## [WORK INSTRUCTION]
The expected result is every entry, retyped character for character.

## [PROVIDED DATA]
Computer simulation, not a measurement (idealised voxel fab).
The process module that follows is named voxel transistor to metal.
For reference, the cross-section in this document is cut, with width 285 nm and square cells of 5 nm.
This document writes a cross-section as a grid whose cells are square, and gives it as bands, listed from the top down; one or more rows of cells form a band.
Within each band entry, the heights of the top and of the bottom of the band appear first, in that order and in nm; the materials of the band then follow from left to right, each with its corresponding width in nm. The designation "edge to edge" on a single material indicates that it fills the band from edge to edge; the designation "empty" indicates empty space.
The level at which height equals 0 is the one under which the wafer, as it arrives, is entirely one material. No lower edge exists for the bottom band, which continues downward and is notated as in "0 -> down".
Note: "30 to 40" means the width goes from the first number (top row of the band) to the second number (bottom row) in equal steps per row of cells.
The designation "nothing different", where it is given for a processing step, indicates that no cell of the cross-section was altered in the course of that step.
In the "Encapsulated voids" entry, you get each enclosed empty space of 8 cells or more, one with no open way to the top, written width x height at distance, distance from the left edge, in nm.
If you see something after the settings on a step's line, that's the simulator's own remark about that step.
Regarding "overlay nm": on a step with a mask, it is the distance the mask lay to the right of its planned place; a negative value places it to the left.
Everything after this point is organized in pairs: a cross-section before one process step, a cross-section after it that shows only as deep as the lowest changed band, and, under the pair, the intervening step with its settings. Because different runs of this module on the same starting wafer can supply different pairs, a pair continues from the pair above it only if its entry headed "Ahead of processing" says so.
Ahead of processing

## [TASK RESPONSE]
Computer simulation, not a measurement (idealised voxel fab).
The process module that follows is named voxel transistor to metal.
For reference, the cross-section in this document is cut, with width 285 nm and square cells of 5 nm.
This document writes a cross-section as a grid whose cells are square, and gives it as bands, listed from the top down; one or more rows of cells form a band.
Within each band entry, the heights of the top and of the bottom of the band appear first, in that order and in nm; the materials of the band then follow from left to right, each with its corresponding width in nm. The designation "edge to edge" on a single material indicates that it fills the band from edge to edge; the designation "empty" indicates empty space.
The level at which height equals 0 is the one under which the wafer, as it arrives, is entirely one material. No lower edge exists for the bottom band, which continues downward and is notated as in "0 -> down".
Note: "30 to 40" means the width goes from the first number (top row of the band) to the second number (bottom row) in equal steps per row of cells.
The designation "nothing different", where it is given for a processing step, indicates that no cell of the cross-section was altered in the course of that step.
In the "Encapsulated voids" entry, you get each enclosed empty space of 8 cells or more, one with no open way to the top, written width x height at distance, distance from the left edge, in nm.
If you see something after the settings on a step's line, that's the simulator's own remark about that step.
Regarding "overlay nm": on a step with a mask, it is the distance the mask lay to the right of its planned place; a negative value places it to the left.
Everything after this point is organized in pairs: a cross-section before one process step, a cross-section after it that shows only as deep as the lowest changed band, and, under the pair, the intervening step with its settings. Because different runs of this module on the same starting wafer can supply different pairs, a pair continues from the pair above it only if its entry headed "Ahead of processing" says so.
Ahead of processing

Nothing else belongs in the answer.